- WORK TASK -
Please print out every line of the material, unchanged.

- STORED DATA -
Segment Open

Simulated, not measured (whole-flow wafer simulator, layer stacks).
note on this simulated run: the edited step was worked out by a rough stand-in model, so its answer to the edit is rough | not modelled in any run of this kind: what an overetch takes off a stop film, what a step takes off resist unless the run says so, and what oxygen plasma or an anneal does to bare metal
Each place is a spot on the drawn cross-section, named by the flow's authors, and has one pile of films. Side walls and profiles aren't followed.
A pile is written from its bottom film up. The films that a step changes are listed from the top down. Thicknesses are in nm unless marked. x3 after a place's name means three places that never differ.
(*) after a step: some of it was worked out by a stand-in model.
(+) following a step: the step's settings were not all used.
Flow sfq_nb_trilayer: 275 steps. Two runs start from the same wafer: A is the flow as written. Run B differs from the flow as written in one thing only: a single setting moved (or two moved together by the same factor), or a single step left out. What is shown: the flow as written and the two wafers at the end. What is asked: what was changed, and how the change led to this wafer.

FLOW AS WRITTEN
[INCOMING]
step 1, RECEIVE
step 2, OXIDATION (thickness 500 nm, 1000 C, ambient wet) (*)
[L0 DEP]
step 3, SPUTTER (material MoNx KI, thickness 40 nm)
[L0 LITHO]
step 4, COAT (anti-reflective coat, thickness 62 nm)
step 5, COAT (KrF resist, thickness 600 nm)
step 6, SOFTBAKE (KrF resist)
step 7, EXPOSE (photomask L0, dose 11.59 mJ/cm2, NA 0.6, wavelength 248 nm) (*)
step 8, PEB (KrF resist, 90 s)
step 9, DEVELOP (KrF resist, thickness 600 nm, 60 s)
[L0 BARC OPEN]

Segment Closed

- ANSWER SPACE -
Simulated, not measured (whole-flow wafer simulator, layer stacks).
note on this simulated run: the edited step was worked out by a rough stand-in model, so its answer to the edit is rough | not modelled in any run of this kind: what an overetch takes off a stop film, what a step takes off resist unless the run says so, and what oxygen plasma or an anneal does to bare metal
Each place is a spot on the drawn cross-section, named by the flow's authors, and has one pile of films. Side walls and profiles aren't followed.
A pile is written from its bottom film up. The films that a step changes are listed from the top down. Thicknesses are in nm unless marked. x3 after a place's name means three places that never differ.
(*) after a step: some of it was worked out by a stand-in model.
(+) following a step: the step's settings were not all used.
Flow sfq_nb_trilayer: 275 steps. Two runs start from the same wafer: A is the flow as written. Run B differs from the flow as written in one thing only: a single setting moved (or two moved together by the same factor), or a single step left out. What is shown: the flow as written and the two wafers at the end. What is asked: what was changed, and how the change led to this wafer.

FLOW AS WRITTEN
[INCOMING]
step 1, RECEIVE
step 2, OXIDATION (thickness 500 nm, 1000 C, ambient wet) (*)
[L0 DEP]
step 3, SPUTTER (material MoNx KI, thickness 40 nm)
[L0 LITHO]
step 4, COAT (anti-reflective coat, thickness 62 nm)
step 5, COAT (KrF resist, thickness 600 nm)
step 6, SOFTBAKE (KrF resist)
step 7, EXPOSE (photomask L0, dose 11.59 mJ/cm2, NA 0.6, wavelength 248 nm) (*)
step 8, PEB (KrF resist, 90 s)
step 9, DEVELOP (KrF resist, thickness 600 nm, 60 s)
[L0 BARC OPEN]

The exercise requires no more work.